• **Work order**
Every word of the data below has to be copied faithfully.

■ ■ ■ ■
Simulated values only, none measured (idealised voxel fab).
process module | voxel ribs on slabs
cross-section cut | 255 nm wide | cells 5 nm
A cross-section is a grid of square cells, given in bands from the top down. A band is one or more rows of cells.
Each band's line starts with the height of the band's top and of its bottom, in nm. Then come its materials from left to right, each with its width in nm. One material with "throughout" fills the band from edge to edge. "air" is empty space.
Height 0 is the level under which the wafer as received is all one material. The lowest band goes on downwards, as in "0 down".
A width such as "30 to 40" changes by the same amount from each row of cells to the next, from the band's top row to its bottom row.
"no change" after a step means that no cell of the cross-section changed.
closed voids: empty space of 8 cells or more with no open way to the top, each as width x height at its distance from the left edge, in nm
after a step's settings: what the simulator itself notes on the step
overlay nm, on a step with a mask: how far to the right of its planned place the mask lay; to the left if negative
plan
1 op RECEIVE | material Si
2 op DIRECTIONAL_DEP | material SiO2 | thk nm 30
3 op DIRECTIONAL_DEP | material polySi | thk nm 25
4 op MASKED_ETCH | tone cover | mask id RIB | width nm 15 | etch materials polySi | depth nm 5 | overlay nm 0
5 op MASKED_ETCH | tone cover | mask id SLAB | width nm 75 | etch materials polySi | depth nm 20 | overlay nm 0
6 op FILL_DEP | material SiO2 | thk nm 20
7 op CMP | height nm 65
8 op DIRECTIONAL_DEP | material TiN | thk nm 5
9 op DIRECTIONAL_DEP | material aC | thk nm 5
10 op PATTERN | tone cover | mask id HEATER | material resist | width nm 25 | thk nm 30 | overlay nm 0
■ ■ ■ ■

• **Result**
Simulated values only, none measured (idealised voxel fab).
process module | voxel ribs on slabs
cross-section cut | 255 nm wide | cells 5 nm
A cross-section is a grid of square cells, given in bands from the top down. A band is one or more rows of cells.
Each band's line starts with the height of the band's top and of its bottom, in nm. Then come its materials from left to right, each with its width in nm. One material with "throughout" fills the band from edge to edge. "air" is empty space.
Height 0 is the level under which the wafer as received is all one material. The lowest band goes on downwards, as in "0 down".
A width such as "30 to 40" changes by the same amount from each row of cells to the next, from the band's top row to its bottom row.
"no change" after a step means that no cell of the cross-section changed.
closed voids: empty space of 8 cells or more with no open way to the top, each as width x height at its distance from the left edge, in nm
after a step's settings: what the simulator itself notes on the step
overlay nm, on a step with a mask: how far to the right of its planned place the mask lay; to the left if negative
plan
1 op RECEIVE | material Si
2 op DIRECTIONAL_DEP | material SiO2 | thk nm 30
3 op DIRECTIONAL_DEP | material polySi | thk nm 25
4 op MASKED_ETCH | tone cover | mask id RIB | width nm 15 | etch materials polySi | depth nm 5 | overlay nm 0
5 op MASKED_ETCH | tone cover | mask id SLAB | width nm 75 | etch materials polySi | depth nm 20 | overlay nm 0
6 op FILL_DEP | material SiO2 | thk nm 20
7 op CMP | height nm 65
8 op DIRECTIONAL_DEP | material TiN | thk nm 5
9 op DIRECTIONAL_DEP | material aC | thk nm 5
10 op PATTERN | tone cover | mask id HEATER | material resist | width nm 25 | thk nm 30 | overlay nm 0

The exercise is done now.